## MATERIAL SUPPLIED
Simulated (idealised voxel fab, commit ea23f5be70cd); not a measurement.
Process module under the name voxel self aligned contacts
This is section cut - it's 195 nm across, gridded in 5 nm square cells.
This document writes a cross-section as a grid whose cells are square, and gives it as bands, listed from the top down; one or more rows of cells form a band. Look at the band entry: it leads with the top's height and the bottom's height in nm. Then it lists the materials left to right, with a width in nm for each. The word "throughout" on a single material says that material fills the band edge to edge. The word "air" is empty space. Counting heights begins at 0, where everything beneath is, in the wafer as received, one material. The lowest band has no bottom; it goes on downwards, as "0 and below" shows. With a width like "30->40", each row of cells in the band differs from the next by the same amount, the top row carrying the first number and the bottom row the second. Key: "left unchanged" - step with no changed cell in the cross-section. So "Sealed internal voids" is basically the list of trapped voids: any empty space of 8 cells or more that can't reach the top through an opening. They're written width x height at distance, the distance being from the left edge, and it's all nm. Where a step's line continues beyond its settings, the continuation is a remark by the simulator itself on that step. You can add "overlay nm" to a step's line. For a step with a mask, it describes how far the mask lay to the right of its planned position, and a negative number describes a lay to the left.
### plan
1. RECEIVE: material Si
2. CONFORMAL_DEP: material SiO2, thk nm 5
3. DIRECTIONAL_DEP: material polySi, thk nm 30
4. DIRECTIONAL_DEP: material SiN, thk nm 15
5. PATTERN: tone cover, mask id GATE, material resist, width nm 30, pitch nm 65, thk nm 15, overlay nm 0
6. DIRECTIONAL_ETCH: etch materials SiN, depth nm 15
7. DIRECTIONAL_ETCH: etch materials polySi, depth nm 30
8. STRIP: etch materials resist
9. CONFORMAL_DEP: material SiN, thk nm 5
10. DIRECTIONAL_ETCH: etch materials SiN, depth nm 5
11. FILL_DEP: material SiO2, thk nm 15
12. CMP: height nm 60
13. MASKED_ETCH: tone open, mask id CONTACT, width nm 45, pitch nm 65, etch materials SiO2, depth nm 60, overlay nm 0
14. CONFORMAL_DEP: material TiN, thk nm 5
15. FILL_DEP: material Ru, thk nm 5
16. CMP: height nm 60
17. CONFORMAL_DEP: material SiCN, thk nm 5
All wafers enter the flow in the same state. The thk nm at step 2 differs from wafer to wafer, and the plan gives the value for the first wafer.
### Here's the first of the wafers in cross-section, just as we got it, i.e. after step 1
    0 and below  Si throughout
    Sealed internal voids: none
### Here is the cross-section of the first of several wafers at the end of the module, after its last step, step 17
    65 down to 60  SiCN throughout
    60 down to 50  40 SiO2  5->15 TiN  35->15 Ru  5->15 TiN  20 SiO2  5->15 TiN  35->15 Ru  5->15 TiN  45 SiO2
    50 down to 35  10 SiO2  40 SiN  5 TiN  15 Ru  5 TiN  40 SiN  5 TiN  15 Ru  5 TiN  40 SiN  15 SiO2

## TASK ITEM
From the records above, give again exactly the lines running from the line with "16. CMP: height nm 60" to the line with "Sealed internal voids: none", inclusive.

## SOLUTION
16. CMP: height nm 60
17. CONFORMAL_DEP: material SiCN, thk nm 5
All wafers enter the flow in the same state. The thk nm at step 2 differs from wafer to wafer, and the plan gives the value for the first wafer.
### Here's the first of the wafers in cross-section, just as we got it, i.e. after step 1
    0 and below  Si throughout
    Sealed internal voids: none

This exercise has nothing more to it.